→ **TASK ITEM**:
Below is a listing. Set down exactly the lines from the one containing "- looked at the sample in the SEM" through the one containing "Authors: Done. The", both ends included, and leave out the rest.

→ **GIVEN INFORMATION**:
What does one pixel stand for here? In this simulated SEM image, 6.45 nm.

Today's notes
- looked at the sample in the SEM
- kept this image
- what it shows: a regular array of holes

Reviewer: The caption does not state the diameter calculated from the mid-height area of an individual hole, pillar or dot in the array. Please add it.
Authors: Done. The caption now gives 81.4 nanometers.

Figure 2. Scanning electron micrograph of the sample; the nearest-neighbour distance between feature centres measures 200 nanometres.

→ **RESPONSE BOX**:
- looked at the sample in the SEM
- kept this image
- what it shows: a regular array of holes

Reviewer: The caption does not state the diameter calculated from the mid-height area of an individual hole, pillar or dot in the array. Please add it.
Authors: Done. The caption now gives 81.4 nanometers.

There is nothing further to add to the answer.